──────
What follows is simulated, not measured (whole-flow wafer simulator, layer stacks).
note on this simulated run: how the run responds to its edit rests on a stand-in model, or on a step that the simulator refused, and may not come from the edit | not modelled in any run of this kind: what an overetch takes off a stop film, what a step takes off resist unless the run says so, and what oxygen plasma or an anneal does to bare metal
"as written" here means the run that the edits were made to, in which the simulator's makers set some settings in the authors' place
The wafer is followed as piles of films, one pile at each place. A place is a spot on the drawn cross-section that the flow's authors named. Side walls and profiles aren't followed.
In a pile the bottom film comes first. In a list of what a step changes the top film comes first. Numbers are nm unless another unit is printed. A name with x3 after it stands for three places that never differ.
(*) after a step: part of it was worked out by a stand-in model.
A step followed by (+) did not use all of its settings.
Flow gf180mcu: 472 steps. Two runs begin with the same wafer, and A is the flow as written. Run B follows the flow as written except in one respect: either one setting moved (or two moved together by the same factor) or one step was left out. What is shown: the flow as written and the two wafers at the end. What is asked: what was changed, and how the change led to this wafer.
──────

**Action item:**
Return every entry exactly as given.

**Task response:**
What follows is simulated, not measured (whole-flow wafer simulator, layer stacks).
note on this simulated run: how the run responds to its edit rests on a stand-in model, or on a step that the simulator refused, and may not come from the edit | not modelled in any run of this kind: what an overetch takes off a stop film, what a step takes off resist unless the run says so, and what oxygen plasma or an anneal does to bare metal
"as written" here means the run that the edits were made to, in which the simulator's makers set some settings in the authors' place
The wafer is followed as piles of films, one pile at each place. A place is a spot on the drawn cross-section that the flow's authors named. Side walls and profiles aren't followed.
In a pile the bottom film comes first. In a list of what a step changes the top film comes first. Numbers are nm unless another unit is printed. A name with x3 after it stands for three places that never differ.
(*) after a step: part of it was worked out by a stand-in model.
A step followed by (+) did not use all of its settings.
Flow gf180mcu: 472 steps. Two runs begin with the same wafer, and A is the flow as written. Run B follows the flow as written except in one respect: either one setting moved (or two moved together by the same factor) or one step was left out. What is shown: the flow as written and the two wafers at the end. What is asked: what was changed, and how the change led to this wafer.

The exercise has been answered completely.